[Work instruction] Within the listing below, please copy exactly the lines between the line holding "17) DIRECTIONAL_DEP,material SiO2,thk nm 25" and the line holding "24) FILL_DEP,material SiCN,thk nm 5", inclusive.

▬▬▬

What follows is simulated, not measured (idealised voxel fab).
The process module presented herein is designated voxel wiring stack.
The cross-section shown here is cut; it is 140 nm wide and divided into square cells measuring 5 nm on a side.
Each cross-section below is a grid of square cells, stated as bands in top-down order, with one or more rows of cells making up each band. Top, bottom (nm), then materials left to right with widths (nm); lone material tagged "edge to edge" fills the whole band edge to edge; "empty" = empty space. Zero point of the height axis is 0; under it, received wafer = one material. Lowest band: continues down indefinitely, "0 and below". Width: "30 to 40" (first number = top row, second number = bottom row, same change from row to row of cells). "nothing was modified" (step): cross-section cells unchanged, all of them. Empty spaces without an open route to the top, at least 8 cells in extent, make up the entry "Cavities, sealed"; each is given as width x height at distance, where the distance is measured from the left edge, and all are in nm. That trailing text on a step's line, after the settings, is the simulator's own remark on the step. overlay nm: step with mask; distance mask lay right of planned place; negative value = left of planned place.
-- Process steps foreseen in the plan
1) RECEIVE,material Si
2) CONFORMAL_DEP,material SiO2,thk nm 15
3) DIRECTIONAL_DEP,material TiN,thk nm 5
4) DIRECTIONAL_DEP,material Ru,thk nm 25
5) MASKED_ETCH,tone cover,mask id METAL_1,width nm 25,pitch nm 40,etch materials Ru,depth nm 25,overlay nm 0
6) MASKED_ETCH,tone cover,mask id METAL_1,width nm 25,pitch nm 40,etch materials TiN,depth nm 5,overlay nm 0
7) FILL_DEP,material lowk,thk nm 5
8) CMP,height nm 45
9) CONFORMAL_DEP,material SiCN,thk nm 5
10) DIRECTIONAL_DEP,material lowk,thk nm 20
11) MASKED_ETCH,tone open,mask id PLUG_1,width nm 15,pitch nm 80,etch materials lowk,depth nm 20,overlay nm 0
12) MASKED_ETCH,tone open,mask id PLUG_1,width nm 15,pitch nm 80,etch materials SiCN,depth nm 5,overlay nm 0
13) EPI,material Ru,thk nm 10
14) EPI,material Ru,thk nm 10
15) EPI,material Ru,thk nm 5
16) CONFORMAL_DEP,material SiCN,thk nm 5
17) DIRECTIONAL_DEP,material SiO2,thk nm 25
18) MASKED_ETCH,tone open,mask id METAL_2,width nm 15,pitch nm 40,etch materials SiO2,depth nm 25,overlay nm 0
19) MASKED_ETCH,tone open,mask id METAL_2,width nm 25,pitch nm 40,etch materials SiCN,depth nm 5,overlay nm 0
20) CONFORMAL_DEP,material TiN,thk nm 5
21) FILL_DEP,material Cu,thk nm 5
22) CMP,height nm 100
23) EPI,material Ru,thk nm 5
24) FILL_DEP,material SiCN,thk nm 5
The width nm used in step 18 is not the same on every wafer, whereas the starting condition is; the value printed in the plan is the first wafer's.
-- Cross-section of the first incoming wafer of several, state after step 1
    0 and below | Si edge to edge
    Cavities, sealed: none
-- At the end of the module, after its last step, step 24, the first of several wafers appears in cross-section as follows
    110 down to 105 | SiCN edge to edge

▬▬▬

[Task response]
17) DIRECTIONAL_DEP,material SiO2,thk nm 25
18) MASKED_ETCH,tone open,mask id METAL_2,width nm 15,pitch nm 40,etch materials SiO2,depth nm 25,overlay nm 0
19) MASKED_ETCH,tone open,mask id METAL_2,width nm 25,pitch nm 40,etch materials SiCN,depth nm 5,overlay nm 0
20) CONFORMAL_DEP,material TiN,thk nm 5
21) FILL_DEP,material Cu,thk nm 5
22) CMP,height nm 100
23) EPI,material Ru,thk nm 5
24) FILL_DEP,material SiCN,thk nm 5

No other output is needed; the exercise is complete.